Provided records START

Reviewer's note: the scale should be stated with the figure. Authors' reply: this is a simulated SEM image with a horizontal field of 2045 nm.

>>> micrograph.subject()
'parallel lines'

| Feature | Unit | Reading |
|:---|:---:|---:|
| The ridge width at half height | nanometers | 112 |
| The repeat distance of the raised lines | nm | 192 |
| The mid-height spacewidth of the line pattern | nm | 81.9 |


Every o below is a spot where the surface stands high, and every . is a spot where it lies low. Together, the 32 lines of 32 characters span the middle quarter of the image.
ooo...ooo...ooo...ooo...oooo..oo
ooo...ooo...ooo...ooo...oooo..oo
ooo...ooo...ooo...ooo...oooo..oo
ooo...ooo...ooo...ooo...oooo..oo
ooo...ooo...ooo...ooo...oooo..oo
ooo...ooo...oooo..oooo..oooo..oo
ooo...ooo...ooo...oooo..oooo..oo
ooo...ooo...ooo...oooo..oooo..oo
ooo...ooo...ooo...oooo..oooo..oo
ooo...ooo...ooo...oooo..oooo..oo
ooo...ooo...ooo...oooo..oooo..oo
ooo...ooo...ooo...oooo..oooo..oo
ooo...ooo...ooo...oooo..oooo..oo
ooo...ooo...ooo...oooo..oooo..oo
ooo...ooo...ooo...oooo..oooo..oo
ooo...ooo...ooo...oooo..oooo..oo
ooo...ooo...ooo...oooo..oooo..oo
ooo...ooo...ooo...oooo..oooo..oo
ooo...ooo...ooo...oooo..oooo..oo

Provided records END

- **Task item**
If a line comes after the one with "nm | 81.9 |", leave it out; reproduce exactly every line of the material from the first up to and including that one.

- **Worked solution**
Reviewer's note: the scale should be stated with the figure. Authors' reply: this is a simulated SEM image with a horizontal field of 2045 nm.

>>> micrograph.subject()
'parallel lines'

| Feature | Unit | Reading |
|:---|:---:|---:|
| The ridge width at half height | nanometers | 112 |
| The repeat distance of the raised lines | nm | 192 |
| The mid-height spacewidth of the line pattern | nm | 81.9 |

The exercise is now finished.